START Record set
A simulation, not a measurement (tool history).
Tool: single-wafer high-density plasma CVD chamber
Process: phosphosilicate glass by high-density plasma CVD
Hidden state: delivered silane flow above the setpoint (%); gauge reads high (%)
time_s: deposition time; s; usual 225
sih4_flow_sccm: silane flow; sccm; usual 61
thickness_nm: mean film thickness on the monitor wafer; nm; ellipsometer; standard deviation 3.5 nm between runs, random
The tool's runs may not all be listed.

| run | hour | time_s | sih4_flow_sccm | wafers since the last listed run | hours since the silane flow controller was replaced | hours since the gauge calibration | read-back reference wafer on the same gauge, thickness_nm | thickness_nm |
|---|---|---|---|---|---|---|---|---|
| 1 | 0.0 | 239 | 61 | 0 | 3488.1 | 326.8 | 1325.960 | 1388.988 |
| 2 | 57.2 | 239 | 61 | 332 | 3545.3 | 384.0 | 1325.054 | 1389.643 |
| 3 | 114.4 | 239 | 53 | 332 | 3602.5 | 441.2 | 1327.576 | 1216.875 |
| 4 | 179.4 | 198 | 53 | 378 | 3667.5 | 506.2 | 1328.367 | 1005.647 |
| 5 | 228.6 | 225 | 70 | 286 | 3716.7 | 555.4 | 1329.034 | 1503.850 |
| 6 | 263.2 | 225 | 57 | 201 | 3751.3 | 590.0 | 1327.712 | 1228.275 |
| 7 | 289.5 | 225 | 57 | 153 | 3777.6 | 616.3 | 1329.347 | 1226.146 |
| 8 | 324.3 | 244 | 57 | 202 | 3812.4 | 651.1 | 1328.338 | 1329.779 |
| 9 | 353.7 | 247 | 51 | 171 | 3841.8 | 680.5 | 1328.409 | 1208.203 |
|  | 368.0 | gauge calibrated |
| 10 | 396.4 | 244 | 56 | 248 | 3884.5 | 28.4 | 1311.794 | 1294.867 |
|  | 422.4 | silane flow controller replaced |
END Record set

» Required action: Start at the first line of the data above. Stop after the line containing "The tool's runs may not all be listed.", reproducing each line exactly and adding nothing.

» Your response:
A simulation, not a measurement (tool history).
Tool: single-wafer high-density plasma CVD chamber
Process: phosphosilicate glass by high-density plasma CVD
Hidden state: delivered silane flow above the setpoint (%); gauge reads high (%)
time_s: deposition time; s; usual 225
sih4_flow_sccm: silane flow; sccm; usual 61
thickness_nm: mean film thickness on the monitor wafer; nm; ellipsometer; standard deviation 3.5 nm between runs, random
The tool's runs may not all be listed.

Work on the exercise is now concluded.